Work instruction —
Up to and including the line with "S2: number of ALD cycles; cycles", repeat every line of the listing exactly, beginning at the first.

Record extracts —
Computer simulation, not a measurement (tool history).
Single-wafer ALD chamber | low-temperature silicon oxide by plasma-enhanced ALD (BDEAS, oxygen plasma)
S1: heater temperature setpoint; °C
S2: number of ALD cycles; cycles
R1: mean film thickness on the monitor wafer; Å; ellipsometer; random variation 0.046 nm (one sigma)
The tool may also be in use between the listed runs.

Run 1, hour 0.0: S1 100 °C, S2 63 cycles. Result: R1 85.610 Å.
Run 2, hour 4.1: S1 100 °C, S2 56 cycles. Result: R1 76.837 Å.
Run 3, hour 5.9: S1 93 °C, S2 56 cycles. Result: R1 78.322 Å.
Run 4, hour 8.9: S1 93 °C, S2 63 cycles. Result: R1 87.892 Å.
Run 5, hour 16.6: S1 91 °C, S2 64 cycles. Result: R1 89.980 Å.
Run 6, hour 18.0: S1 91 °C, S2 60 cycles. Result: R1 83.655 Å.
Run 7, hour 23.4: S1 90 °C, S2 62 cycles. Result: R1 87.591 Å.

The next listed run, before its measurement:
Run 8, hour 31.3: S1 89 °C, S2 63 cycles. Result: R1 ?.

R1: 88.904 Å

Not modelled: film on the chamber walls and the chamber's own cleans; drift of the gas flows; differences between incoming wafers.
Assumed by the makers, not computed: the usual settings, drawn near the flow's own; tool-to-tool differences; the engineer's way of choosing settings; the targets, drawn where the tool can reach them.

Written response —
Computer simulation, not a measurement (tool history).
Single-wafer ALD chamber | low-temperature silicon oxide by plasma-enhanced ALD (BDEAS, oxygen plasma)
S1: heater temperature setpoint; °C
S2: number of ALD cycles; cycles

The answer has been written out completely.